### Extracted information
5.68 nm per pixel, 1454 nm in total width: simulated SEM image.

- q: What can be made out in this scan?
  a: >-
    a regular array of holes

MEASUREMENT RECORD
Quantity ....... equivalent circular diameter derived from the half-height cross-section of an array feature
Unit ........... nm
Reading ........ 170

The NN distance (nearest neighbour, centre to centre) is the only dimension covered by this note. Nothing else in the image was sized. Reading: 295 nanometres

### Work item
Reproduce the data above in full. Leave nothing out.

### Solution
5.68 nm per pixel, 1454 nm in total width: simulated SEM image.

- q: What can be made out in this scan?
  a: >-
    a regular array of holes

MEASUREMENT RECORD
Quantity ....... equivalent circular diameter derived from the half-height cross-section of an array feature
Unit ........... nm
Reading ........ 170

The NN distance (nearest neighbour, centre to centre) is the only dimension covered by this note. Nothing else in the image was sized. Reading: 295 nanometres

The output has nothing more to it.